● ● ● ●
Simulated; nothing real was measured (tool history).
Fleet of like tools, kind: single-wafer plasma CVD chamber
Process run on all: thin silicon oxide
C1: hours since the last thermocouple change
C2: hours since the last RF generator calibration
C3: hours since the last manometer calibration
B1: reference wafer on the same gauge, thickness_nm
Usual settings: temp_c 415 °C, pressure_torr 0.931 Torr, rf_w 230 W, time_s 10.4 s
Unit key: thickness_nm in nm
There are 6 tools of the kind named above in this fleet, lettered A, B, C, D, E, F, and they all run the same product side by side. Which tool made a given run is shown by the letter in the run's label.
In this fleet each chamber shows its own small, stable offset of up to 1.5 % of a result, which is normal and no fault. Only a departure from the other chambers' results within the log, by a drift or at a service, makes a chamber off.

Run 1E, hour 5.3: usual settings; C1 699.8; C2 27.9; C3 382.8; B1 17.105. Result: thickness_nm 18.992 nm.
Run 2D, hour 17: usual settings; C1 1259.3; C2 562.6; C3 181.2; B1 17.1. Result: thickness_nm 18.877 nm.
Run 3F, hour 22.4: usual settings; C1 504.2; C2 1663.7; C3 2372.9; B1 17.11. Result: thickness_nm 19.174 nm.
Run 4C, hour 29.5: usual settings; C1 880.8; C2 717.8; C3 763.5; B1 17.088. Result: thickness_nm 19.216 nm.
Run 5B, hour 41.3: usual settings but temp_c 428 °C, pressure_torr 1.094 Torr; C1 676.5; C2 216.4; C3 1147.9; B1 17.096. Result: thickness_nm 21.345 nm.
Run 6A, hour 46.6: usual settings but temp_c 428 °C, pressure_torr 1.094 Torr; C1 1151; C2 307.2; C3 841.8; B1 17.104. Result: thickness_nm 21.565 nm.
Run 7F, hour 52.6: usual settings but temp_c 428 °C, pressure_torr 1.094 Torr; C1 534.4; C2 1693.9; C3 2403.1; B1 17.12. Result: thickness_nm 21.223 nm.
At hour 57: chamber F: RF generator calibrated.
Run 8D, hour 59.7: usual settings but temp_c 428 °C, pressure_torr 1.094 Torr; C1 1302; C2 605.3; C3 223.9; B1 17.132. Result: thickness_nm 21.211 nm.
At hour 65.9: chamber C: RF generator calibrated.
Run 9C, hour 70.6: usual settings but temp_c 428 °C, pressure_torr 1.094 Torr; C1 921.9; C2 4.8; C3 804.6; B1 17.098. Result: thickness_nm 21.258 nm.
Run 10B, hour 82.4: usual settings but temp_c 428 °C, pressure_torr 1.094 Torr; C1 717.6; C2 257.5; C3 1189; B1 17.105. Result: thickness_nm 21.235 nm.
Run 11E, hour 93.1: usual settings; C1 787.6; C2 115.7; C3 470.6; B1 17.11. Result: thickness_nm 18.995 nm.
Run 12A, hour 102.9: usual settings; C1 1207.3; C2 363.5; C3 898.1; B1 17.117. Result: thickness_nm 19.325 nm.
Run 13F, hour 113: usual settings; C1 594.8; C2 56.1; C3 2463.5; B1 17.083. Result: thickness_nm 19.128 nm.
● ● ● ●

REQUIRED ACTION: Set down again, word for word, the stretch of records from the line with "Unit key: thickness_nm in nm" to the line with "At hour 57: chamber", both of those lines included.

EXERCISE OUTPUT:
Unit key: thickness_nm in nm
There are 6 tools of the kind named above in this fleet, lettered A, B, C, D, E, F, and they all run the same product side by side. Which tool made a given run is shown by the letter in the run's label.
In this fleet each chamber shows its own small, stable offset of up to 1.5 % of a result, which is normal and no fault. Only a departure from the other chambers' results within the log, by a drift or at a service, makes a chamber off.

Run 1E, hour 5.3: usual settings; C1 699.8; C2 27.9; C3 382.8; B1 17.105. Result: thickness_nm 18.992 nm.
Run 2D, hour 17: usual settings; C1 1259.3; C2 562.6; C3 181.2; B1 17.1. Result: thickness_nm 18.877 nm.
Run 3F, hour 22.4: usual settings; C1 504.2; C2 1663.7; C3 2372.9; B1 17.11. Result: thickness_nm 19.174 nm.
Run 4C, hour 29.5: usual settings; C1 880.8; C2 717.8; C3 763.5; B1 17.088. Result: thickness_nm 19.216 nm.
Run 5B, hour 41.3: usual settings but temp_c 428 °C, pressure_torr 1.094 Torr; C1 676.5; C2 216.4; C3 1147.9; B1 17.096. Result: thickness_nm 21.345 nm.
Run 6A, hour 46.6: usual settings but temp_c 428 °C, pressure_torr 1.094 Torr; C1 1151; C2 307.2; C3 841.8; B1 17.104. Result: thickness_nm 21.565 nm.
Run 7F, hour 52.6: usual settings but temp_c 428 °C, pressure_torr 1.094 Torr; C1 534.4; C2 1693.9; C3 2403.1; B1 17.12. Result: thickness_nm 21.223 nm.
At hour 57: chamber F: RF generator calibrated.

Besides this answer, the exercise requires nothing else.